BEGIN
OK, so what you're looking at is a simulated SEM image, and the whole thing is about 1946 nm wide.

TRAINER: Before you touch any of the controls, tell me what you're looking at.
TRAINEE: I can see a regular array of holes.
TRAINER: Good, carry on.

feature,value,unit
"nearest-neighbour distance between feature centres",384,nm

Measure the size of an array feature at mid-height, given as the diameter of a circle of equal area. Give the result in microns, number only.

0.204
END

» **Assigned task**:
Each line in the entries above, starting at the line with "TRAINEE: I can see a regular array of holes." and ending at the line with "Measure the size", is to be printed exactly, and only those lines.

» **Result**:
TRAINEE: I can see a regular array of holes.
TRAINER: Good, carry on.

feature,value,unit
"nearest-neighbour distance between feature centres",384,nm

Measure the size of an array feature at mid-height, given as the diameter of a circle of equal area. Give the result in microns, number only.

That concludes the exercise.